RECORDED DATA section start

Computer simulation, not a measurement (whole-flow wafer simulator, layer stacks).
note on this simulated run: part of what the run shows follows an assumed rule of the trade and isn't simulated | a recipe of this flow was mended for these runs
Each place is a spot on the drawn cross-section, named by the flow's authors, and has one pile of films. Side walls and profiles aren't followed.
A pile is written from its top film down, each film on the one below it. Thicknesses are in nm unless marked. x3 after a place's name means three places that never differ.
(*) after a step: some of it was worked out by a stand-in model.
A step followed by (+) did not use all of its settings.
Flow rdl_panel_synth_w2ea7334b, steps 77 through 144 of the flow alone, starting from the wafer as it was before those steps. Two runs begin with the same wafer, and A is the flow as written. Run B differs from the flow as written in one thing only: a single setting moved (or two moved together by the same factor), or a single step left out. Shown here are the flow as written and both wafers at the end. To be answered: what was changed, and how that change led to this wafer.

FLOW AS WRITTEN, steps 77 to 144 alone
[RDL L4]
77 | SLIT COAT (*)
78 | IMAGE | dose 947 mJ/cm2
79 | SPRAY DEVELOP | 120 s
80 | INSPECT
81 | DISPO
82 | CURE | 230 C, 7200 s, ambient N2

RECORDED DATA section end

▶ WORK ITEM:
Please reproduce every record shown above, exactly as written.

▶ SOLUTION:
Computer simulation, not a measurement (whole-flow wafer simulator, layer stacks).
note on this simulated run: part of what the run shows follows an assumed rule of the trade and isn't simulated | a recipe of this flow was mended for these runs
Each place is a spot on the drawn cross-section, named by the flow's authors, and has one pile of films. Side walls and profiles aren't followed.
A pile is written from its top film down, each film on the one below it. Thicknesses are in nm unless marked. x3 after a place's name means three places that never differ.
(*) after a step: some of it was worked out by a stand-in model.
A step followed by (+) did not use all of its settings.
Flow rdl_panel_synth_w2ea7334b, steps 77 through 144 of the flow alone, starting from the wafer as it was before those steps. Two runs begin with the same wafer, and A is the flow as written. Run B differs from the flow as written in one thing only: a single setting moved (or two moved together by the same factor), or a single step left out. Shown here are the flow as written and both wafers at the end. To be answered: what was changed, and how that change led to this wafer.

FLOW AS WRITTEN, steps 77 to 144 alone
[RDL L4]
77 | SLIT COAT (*)
78 | IMAGE | dose 947 mJ/cm2
79 | SPRAY DEVELOP | 120 s
80 | INSPECT
81 | DISPO
82 | CURE | 230 C, 7200 s, ambient N2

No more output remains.